= Work request =
The line containing "C3: hours since" marks the end: write out exactly every line from the first line of the data below through that line, and only those.

=-=-=
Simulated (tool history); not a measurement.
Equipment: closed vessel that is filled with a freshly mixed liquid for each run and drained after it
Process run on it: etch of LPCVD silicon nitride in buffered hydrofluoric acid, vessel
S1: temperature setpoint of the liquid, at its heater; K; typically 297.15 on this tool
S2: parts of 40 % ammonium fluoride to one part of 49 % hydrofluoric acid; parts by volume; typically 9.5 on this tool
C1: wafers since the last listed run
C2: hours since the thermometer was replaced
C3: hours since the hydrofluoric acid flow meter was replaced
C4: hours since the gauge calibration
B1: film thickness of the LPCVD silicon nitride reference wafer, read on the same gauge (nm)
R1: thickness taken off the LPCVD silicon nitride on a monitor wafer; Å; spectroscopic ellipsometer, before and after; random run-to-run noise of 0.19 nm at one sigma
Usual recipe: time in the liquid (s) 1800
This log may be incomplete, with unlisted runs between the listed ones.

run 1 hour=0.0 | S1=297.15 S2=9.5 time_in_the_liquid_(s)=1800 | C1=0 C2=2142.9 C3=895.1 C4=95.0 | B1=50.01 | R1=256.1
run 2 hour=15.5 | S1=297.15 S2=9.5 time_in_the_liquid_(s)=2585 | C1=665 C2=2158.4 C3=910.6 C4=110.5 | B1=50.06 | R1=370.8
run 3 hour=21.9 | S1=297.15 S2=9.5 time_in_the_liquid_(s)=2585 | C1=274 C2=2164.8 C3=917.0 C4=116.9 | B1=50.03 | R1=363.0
=-=-=

= Answer box =
Simulated (tool history); not a measurement.
Equipment: closed vessel that is filled with a freshly mixed liquid for each run and drained after it
Process run on it: etch of LPCVD silicon nitride in buffered hydrofluoric acid, vessel
S1: temperature setpoint of the liquid, at its heater; K; typically 297.15 on this tool
S2: parts of 40 % ammonium fluoride to one part of 49 % hydrofluoric acid; parts by volume; typically 9.5 on this tool
C1: wafers since the last listed run
C2: hours since the thermometer was replaced
C3: hours since the hydrofluoric acid flow meter was replaced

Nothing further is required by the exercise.